**Work order:** From the first line to the last, print the data exactly as it appears.

**Extracted entries:**
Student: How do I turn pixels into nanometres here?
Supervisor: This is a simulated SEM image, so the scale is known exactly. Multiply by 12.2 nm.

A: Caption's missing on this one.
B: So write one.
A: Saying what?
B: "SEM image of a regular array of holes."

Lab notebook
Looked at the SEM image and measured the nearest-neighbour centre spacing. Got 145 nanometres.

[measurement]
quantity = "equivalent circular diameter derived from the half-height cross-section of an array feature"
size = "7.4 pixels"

**Your solution:**
Student: How do I turn pixels into nanometres here?
Supervisor: This is a simulated SEM image, so the scale is known exactly. Multiply by 12.2 nm.

A: Caption's missing on this one.
B: So write one.
A: Saying what?
B: "SEM image of a regular array of holes."

Lab notebook
Looked at the SEM image and measured the nearest-neighbour centre spacing. Got 145 nanometres.

[measurement]
quantity = "equivalent circular diameter derived from the half-height cross-section of an array feature"
size = "7.4 pixels"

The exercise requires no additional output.